■ ■ ■ ■

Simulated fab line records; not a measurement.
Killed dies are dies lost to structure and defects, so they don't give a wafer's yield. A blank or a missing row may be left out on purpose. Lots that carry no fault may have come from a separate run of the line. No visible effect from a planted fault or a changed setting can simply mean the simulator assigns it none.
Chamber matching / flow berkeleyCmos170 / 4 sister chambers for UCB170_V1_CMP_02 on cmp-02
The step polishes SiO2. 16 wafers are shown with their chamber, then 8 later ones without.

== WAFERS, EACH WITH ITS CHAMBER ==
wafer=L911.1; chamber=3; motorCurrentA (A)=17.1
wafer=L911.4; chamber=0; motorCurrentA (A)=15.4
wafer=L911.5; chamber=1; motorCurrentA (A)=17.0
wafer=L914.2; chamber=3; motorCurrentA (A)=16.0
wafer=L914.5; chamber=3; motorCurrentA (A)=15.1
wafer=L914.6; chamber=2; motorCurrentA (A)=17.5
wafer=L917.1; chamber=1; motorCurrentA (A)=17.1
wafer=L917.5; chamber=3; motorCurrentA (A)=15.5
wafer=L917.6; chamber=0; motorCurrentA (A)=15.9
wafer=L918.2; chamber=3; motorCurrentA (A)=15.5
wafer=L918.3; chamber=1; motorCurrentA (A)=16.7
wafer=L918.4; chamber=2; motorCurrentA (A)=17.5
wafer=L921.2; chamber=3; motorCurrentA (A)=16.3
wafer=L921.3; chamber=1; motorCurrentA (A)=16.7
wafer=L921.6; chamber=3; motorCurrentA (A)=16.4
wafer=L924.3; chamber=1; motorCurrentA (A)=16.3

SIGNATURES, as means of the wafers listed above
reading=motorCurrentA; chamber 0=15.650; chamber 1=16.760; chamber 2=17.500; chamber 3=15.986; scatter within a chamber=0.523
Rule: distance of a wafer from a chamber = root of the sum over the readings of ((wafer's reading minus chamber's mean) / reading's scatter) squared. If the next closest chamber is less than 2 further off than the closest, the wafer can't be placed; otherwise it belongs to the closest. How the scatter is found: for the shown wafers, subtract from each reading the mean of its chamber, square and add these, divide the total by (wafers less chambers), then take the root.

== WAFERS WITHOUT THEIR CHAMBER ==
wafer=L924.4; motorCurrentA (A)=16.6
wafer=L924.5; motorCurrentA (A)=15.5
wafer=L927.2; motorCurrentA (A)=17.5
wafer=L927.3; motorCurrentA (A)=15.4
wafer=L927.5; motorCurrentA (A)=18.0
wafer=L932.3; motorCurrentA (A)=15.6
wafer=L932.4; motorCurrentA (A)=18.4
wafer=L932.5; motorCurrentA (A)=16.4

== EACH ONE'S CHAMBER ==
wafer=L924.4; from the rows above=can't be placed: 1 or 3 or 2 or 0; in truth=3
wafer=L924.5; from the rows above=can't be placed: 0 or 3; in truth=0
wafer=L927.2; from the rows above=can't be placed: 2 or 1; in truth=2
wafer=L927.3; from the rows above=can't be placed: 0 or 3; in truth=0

■ ■ ■ ■

### ACTIVITY
Output, from the data above, the lines from the line with "The step polishes" to the line with "reading=motorCurrentA; chamber 0=15.650;" exactly as they stand, both ends included and nothing else.

### ANSWER SPACE
The step polishes SiO2. 16 wafers are shown with their chamber, then 8 later ones without.

== WAFERS, EACH WITH ITS CHAMBER ==
wafer=L911.1; chamber=3; motorCurrentA (A)=17.1
wafer=L911.4; chamber=0; motorCurrentA (A)=15.4
wafer=L911.5; chamber=1; motorCurrentA (A)=17.0
wafer=L914.2; chamber=3; motorCurrentA (A)=16.0
wafer=L914.5; chamber=3; motorCurrentA (A)=15.1
wafer=L914.6; chamber=2; motorCurrentA (A)=17.5
wafer=L917.1; chamber=1; motorCurrentA (A)=17.1
wafer=L917.5; chamber=3; motorCurrentA (A)=15.5
wafer=L917.6; chamber=0; motorCurrentA (A)=15.9
wafer=L918.2; chamber=3; motorCurrentA (A)=15.5
wafer=L918.3; chamber=1; motorCurrentA (A)=16.7
wafer=L918.4; chamber=2; motorCurrentA (A)=17.5
wafer=L921.2; chamber=3; motorCurrentA (A)=16.3
wafer=L921.3; chamber=1; motorCurrentA (A)=16.7
wafer=L921.6; chamber=3; motorCurrentA (A)=16.4
wafer=L924.3; chamber=1; motorCurrentA (A)=16.3

SIGNATURES, as means of the wafers listed above
reading=motorCurrentA; chamber 0=15.650; chamber 1=16.760; chamber 2=17.500; chamber 3=15.986; scatter within a chamber=0.523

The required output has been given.